- [Assignment] Give back every entry below, exactly as written.

── Dataset extract

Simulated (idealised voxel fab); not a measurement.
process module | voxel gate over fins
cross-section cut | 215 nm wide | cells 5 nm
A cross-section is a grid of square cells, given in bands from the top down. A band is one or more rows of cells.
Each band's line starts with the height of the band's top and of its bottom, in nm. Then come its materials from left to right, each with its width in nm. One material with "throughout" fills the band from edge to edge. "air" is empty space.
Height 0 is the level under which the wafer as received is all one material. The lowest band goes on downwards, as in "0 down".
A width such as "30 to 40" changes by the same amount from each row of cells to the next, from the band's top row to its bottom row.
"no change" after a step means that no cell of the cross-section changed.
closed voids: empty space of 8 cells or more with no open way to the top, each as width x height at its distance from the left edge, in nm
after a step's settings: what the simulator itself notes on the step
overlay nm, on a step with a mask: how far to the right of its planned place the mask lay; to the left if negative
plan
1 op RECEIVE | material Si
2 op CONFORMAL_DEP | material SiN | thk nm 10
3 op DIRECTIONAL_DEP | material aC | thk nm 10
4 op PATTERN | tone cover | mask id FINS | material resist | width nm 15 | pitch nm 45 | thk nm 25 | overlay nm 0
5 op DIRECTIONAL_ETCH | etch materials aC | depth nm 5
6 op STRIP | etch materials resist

────

- [Written response]
Simulated (idealised voxel fab); not a measurement.
process module | voxel gate over fins
cross-section cut | 215 nm wide | cells 5 nm
A cross-section is a grid of square cells, given in bands from the top down. A band is one or more rows of cells.
Each band's line starts with the height of the band's top and of its bottom, in nm. Then come its materials from left to right, each with its width in nm. One material with "throughout" fills the band from edge to edge. "air" is empty space.
Height 0 is the level under which the wafer as received is all one material. The lowest band goes on downwards, as in "0 down".
A width such as "30 to 40" changes by the same amount from each row of cells to the next, from the band's top row to its bottom row.
"no change" after a step means that no cell of the cross-section changed.
closed voids: empty space of 8 cells or more with no open way to the top, each as width x height at its distance from the left edge, in nm
after a step's settings: what the simulator itself notes on the step
overlay nm, on a step with a mask: how far to the right of its planned place the mask lay; to the left if negative
plan
1 op RECEIVE | material Si
2 op CONFORMAL_DEP | material SiN | thk nm 10
3 op DIRECTIONAL_DEP | material aC | thk nm 10
4 op PATTERN | tone cover | mask id FINS | material resist | width nm 15 | pitch nm 45 | thk nm 25 | overlay nm 0
5 op DIRECTIONAL_ETCH | etch materials aC | depth nm 5
6 op STRIP | etch materials resist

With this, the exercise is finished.